ASSIGNED TASK. Where the line containing "run 5 hour=23.4" appears, end your copy; everything from the first line of the records below up to and including it must be reproduced exactly.

^^^^

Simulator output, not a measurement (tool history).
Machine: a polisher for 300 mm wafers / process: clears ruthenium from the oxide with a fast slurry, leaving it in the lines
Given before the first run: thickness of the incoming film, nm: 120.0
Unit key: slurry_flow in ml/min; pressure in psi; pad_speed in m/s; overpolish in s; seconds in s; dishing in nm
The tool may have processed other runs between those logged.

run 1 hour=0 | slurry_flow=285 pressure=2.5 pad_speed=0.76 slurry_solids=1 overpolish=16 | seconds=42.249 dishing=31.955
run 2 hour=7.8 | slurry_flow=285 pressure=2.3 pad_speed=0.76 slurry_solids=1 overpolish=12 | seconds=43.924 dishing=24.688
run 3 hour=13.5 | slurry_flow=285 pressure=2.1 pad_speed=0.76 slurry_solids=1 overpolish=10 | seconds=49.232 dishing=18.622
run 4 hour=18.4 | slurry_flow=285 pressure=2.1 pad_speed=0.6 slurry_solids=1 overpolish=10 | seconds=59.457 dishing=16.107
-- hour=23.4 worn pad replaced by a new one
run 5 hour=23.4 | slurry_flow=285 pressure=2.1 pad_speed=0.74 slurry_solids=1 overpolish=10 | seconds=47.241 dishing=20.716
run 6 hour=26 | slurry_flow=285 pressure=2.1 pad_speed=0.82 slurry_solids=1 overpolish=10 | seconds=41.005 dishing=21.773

^^^^

EXERCISE RESPONSE.
Simulator output, not a measurement (tool history).
Machine: a polisher for 300 mm wafers / process: clears ruthenium from the oxide with a fast slurry, leaving it in the lines
Given before the first run: thickness of the incoming film, nm: 120.0
Unit key: slurry_flow in ml/min; pressure in psi; pad_speed in m/s; overpolish in s; seconds in s; dishing in nm
The tool may have processed other runs between those logged.

run 1 hour=0 | slurry_flow=285 pressure=2.5 pad_speed=0.76 slurry_solids=1 overpolish=16 | seconds=42.249 dishing=31.955
run 2 hour=7.8 | slurry_flow=285 pressure=2.3 pad_speed=0.76 slurry_solids=1 overpolish=12 | seconds=43.924 dishing=24.688
run 3 hour=13.5 | slurry_flow=285 pressure=2.1 pad_speed=0.76 slurry_solids=1 overpolish=10 | seconds=49.232 dishing=18.622
run 4 hour=18.4 | slurry_flow=285 pressure=2.1 pad_speed=0.6 slurry_solids=1 overpolish=10 | seconds=59.457 dishing=16.107
-- hour=23.4 worn pad replaced by a new one
run 5 hour=23.4 | slurry_flow=285 pressure=2.1 pad_speed=0.74 slurry_solids=1 overpolish=10 | seconds=47.241 dishing=20.716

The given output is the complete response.